- Provided material:
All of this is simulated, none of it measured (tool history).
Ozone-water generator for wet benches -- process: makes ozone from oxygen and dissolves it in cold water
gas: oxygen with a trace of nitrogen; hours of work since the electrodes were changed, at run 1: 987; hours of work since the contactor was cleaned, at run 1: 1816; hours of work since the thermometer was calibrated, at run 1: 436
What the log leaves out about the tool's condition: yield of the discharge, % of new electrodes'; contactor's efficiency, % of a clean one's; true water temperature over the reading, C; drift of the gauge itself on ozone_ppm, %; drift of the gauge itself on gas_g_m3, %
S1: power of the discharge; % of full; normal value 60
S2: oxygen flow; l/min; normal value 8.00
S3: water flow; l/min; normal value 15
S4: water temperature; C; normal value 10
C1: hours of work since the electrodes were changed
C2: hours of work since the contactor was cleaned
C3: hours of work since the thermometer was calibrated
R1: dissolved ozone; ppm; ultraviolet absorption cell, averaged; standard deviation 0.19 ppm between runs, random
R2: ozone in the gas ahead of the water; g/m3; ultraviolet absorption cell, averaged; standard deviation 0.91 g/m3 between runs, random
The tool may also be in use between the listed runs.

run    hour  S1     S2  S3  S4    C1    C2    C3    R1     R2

- Work order: Word for word, transcribe each record.

- Response:
All of this is simulated, none of it measured (tool history).
Ozone-water generator for wet benches -- process: makes ozone from oxygen and dissolves it in cold water
gas: oxygen with a trace of nitrogen; hours of work since the electrodes were changed, at run 1: 987; hours of work since the contactor was cleaned, at run 1: 1816; hours of work since the thermometer was calibrated, at run 1: 436
What the log leaves out about the tool's condition: yield of the discharge, % of new electrodes'; contactor's efficiency, % of a clean one's; true water temperature over the reading, C; drift of the gauge itself on ozone_ppm, %; drift of the gauge itself on gas_g_m3, %
S1: power of the discharge; % of full; normal value 60
S2: oxygen flow; l/min; normal value 8.00
S3: water flow; l/min; normal value 15
S4: water temperature; C; normal value 10
C1: hours of work since the electrodes were changed
C2: hours of work since the contactor was cleaned
C3: hours of work since the thermometer was calibrated
R1: dissolved ozone; ppm; ultraviolet absorption cell, averaged; standard deviation 0.19 ppm between runs, random
R2: ozone in the gas ahead of the water; g/m3; ultraviolet absorption cell, averaged; standard deviation 0.91 g/m3 between runs, random
The tool may also be in use between the listed runs.

run    hour  S1     S2  S3  S4    C1    C2    C3    R1     R2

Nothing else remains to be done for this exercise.